PROVIDED DATA
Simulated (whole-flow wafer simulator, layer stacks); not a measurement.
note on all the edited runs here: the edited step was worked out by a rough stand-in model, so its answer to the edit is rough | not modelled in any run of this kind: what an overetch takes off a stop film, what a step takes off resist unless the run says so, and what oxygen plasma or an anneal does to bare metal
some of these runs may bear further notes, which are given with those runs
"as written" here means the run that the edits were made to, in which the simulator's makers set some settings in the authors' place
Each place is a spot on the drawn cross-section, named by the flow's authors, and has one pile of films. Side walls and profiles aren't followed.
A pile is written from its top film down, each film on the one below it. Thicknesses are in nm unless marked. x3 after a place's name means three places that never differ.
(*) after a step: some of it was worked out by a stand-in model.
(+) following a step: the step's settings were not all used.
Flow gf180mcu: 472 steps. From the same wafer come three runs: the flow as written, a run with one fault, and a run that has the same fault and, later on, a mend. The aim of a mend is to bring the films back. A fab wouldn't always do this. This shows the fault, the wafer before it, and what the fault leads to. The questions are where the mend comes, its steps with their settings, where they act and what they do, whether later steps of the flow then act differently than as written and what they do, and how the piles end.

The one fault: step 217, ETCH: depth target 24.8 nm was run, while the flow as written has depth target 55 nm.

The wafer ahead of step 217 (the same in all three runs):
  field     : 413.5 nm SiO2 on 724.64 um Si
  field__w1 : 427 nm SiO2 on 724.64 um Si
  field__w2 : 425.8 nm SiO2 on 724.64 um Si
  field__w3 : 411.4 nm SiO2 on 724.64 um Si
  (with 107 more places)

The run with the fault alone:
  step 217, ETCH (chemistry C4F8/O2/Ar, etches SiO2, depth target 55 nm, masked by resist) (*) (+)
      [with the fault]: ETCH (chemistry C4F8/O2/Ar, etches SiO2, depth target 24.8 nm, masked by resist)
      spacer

WORK TASK
Exact reproduction of the lines from the top of the material through the line where "Flow gf180mcu: 472" appears is required, both boundary lines included, with no other output.

RESPONSE
Simulated (whole-flow wafer simulator, layer stacks); not a measurement.
note on all the edited runs here: the edited step was worked out by a rough stand-in model, so its answer to the edit is rough | not modelled in any run of this kind: what an overetch takes off a stop film, what a step takes off resist unless the run says so, and what oxygen plasma or an anneal does to bare metal
some of these runs may bear further notes, which are given with those runs
"as written" here means the run that the edits were made to, in which the simulator's makers set some settings in the authors' place
Each place is a spot on the drawn cross-section, named by the flow's authors, and has one pile of films. Side walls and profiles aren't followed.
A pile is written from its top film down, each film on the one below it. Thicknesses are in nm unless marked. x3 after a place's name means three places that never differ.
(*) after a step: some of it was worked out by a stand-in model.
(+) following a step: the step's settings were not all used.
Flow gf180mcu: 472 steps. From the same wafer come three runs: the flow as written, a run with one fault, and a run that has the same fault and, later on, a mend. The aim of a mend is to bring the films back. A fab wouldn't always do this. This shows the fault, the wafer before it, and what the fault leads to. The questions are where the mend comes, its steps with their settings, where they act and what they do, whether later steps of the flow then act differently than as written and what they do, and how the piles end.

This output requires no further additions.